▶ [RECORD EXCERPTS]:
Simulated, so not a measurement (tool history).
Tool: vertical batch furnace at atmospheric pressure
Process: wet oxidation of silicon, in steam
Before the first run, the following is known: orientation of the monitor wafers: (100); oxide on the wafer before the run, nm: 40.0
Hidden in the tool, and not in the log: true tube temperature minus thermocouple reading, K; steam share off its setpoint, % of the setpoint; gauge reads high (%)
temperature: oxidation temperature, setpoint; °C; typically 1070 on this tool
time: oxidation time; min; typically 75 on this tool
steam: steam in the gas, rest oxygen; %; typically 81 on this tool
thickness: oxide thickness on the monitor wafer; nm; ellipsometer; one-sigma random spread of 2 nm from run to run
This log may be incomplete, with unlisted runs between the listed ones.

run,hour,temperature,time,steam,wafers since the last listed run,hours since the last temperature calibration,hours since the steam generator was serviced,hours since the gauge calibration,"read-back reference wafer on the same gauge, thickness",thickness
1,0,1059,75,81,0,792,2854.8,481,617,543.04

▶ [WORK ITEM]:
An exact, complete copy of the lines above from the one with "Before the first" through the one with "steam: steam in" is the whole answer.

▶ [TASK SOLUTION]:
Before the first run, the following is known: orientation of the monitor wafers: (100); oxide on the wafer before the run, nm: 40.0
Hidden in the tool, and not in the log: true tube temperature minus thermocouple reading, K; steam share off its setpoint, % of the setpoint; gauge reads high (%)
temperature: oxidation temperature, setpoint; °C; typically 1070 on this tool
time: oxidation time; min; typically 75 on this tool
steam: steam in the gas, rest oxygen; %; typically 81 on this tool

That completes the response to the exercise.